▶ **Work task**
Exactly the lines starting at the line containing "some of these" and ending at the line containing "(*) following a" are to be written out from the listing below, both included.

───── Data provided ─────

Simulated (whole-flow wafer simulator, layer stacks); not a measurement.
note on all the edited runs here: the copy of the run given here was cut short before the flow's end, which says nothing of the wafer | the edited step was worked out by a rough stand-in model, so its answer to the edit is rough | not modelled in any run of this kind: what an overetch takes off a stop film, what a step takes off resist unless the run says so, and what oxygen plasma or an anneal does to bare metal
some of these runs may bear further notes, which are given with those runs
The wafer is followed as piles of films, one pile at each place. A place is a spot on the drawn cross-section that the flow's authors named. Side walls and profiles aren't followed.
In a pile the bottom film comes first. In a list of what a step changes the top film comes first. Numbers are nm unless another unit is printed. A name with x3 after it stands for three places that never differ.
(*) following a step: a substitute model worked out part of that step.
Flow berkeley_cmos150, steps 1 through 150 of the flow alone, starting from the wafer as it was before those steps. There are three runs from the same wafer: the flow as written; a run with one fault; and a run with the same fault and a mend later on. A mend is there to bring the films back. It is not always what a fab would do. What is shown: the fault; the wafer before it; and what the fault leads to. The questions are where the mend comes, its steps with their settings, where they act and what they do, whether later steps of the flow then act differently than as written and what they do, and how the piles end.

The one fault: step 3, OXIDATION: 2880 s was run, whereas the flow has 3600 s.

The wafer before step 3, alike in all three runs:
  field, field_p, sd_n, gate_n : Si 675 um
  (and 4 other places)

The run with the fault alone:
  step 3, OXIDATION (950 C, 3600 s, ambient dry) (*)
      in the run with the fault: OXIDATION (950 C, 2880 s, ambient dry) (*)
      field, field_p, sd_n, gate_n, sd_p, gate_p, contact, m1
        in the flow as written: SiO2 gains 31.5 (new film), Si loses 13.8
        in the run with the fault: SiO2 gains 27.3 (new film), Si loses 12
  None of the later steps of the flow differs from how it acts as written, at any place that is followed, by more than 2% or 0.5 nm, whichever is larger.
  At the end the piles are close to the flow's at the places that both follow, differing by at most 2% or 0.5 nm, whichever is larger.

─────

▶ **Solution**
some of these runs may bear further notes, which are given with those runs
The wafer is followed as piles of films, one pile at each place. A place is a spot on the drawn cross-section that the flow's authors named. Side walls and profiles aren't followed.
In a pile the bottom film comes first. In a list of what a step changes the top film comes first. Numbers are nm unless another unit is printed. A name with x3 after it stands for three places that never differ.
(*) following a step: a substitute model worked out part of that step.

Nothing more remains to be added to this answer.